Below is a set of records; restate each one word for word.

──────── Dataset

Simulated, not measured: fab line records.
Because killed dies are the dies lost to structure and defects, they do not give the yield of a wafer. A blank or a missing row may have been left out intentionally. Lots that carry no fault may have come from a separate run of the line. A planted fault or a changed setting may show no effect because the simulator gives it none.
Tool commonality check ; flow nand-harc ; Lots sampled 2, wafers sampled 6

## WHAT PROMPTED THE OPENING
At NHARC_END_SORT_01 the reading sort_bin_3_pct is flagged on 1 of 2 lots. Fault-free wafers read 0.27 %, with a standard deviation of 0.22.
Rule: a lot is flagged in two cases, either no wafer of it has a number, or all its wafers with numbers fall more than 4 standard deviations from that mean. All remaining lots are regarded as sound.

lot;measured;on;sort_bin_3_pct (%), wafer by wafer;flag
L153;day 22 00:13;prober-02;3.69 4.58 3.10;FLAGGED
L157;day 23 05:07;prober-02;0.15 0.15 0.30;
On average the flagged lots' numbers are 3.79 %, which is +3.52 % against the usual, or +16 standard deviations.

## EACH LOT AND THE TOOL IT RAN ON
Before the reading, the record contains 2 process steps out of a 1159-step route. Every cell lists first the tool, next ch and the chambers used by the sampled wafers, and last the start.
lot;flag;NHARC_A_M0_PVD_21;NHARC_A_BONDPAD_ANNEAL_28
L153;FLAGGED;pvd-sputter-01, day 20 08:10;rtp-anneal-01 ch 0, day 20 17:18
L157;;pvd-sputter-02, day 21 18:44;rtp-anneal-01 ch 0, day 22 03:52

────────────────

> [Written solution]:
Simulated, not measured: fab line records.
Because killed dies are the dies lost to structure and defects, they do not give the yield of a wafer. A blank or a missing row may have been left out intentionally. Lots that carry no fault may have come from a separate run of the line. A planted fault or a changed setting may show no effect because the simulator gives it none.
Tool commonality check ; flow nand-harc ; Lots sampled 2, wafers sampled 6

## WHAT PROMPTED THE OPENING
At NHARC_END_SORT_01 the reading sort_bin_3_pct is flagged on 1 of 2 lots. Fault-free wafers read 0.27 %, with a standard deviation of 0.22.
Rule: a lot is flagged in two cases, either no wafer of it has a number, or all its wafers with numbers fall more than 4 standard deviations from that mean. All remaining lots are regarded as sound.

lot;measured;on;sort_bin_3_pct (%), wafer by wafer;flag
L153;day 22 00:13;prober-02;3.69 4.58 3.10;FLAGGED
L157;day 23 05:07;prober-02;0.15 0.15 0.30;
On average the flagged lots' numbers are 3.79 %, which is +3.52 % against the usual, or +16 standard deviations.

## EACH LOT AND THE TOOL IT RAN ON
Before the reading, the record contains 2 process steps out of a 1159-step route. Every cell lists first the tool, next ch and the chambers used by the sampled wafers, and last the start.
lot;flag;NHARC_A_M0_PVD_21;NHARC_A_BONDPAD_ANNEAL_28
L153;FLAGGED;pvd-sputter-01, day 20 08:10;rtp-anneal-01 ch 0, day 20 17:18
L157;;pvd-sputter-02, day 21 18:44;rtp-anneal-01 ch 0, day 22 03:52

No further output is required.